:: DATASET EXCERPTS ::
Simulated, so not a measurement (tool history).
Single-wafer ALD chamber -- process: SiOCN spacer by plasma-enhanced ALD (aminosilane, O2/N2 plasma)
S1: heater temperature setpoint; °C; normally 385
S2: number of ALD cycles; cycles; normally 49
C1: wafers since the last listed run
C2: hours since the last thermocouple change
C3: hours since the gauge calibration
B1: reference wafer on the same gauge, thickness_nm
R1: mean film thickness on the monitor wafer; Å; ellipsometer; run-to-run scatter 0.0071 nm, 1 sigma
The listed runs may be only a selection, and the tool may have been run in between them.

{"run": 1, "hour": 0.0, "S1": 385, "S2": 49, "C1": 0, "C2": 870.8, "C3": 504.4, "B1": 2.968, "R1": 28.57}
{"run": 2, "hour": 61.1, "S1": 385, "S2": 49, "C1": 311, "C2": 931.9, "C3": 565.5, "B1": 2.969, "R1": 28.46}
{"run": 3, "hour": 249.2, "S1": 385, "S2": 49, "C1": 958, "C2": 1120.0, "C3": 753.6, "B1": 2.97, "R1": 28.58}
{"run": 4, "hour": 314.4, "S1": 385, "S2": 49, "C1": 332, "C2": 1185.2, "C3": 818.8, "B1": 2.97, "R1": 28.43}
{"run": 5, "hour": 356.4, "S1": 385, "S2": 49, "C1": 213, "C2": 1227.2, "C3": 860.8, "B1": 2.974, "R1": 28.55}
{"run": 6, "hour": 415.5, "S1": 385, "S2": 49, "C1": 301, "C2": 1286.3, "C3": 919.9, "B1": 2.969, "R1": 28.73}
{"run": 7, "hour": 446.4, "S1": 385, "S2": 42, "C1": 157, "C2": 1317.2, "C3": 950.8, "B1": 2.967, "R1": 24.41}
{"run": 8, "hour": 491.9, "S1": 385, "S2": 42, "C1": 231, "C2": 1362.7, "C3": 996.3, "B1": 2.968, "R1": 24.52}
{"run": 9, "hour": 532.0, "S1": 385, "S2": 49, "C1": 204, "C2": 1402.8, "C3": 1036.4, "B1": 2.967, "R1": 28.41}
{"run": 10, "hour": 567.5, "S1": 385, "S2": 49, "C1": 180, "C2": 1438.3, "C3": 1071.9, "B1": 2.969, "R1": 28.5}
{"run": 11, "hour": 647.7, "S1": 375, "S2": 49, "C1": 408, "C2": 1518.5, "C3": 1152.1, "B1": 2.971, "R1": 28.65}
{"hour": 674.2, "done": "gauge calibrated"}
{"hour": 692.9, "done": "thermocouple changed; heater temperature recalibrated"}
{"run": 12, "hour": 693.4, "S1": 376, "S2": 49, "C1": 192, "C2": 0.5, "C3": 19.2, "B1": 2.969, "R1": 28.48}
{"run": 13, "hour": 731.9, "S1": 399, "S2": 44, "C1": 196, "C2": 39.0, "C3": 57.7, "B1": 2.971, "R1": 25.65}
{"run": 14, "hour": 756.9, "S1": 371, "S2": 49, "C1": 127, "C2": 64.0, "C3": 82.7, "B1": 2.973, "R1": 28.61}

:: ASSIGNMENT ::
Looking at the entries above, can you reproduce exactly the lines from the one that holds "C1: wafers since the last listed run" through the one that holds "B1: reference wafer", and only those?

:: WRITTEN RESPONSE ::
C1: wafers since the last listed run
C2: hours since the last thermocouple change
C3: hours since the gauge calibration
B1: reference wafer on the same gauge, thickness_nm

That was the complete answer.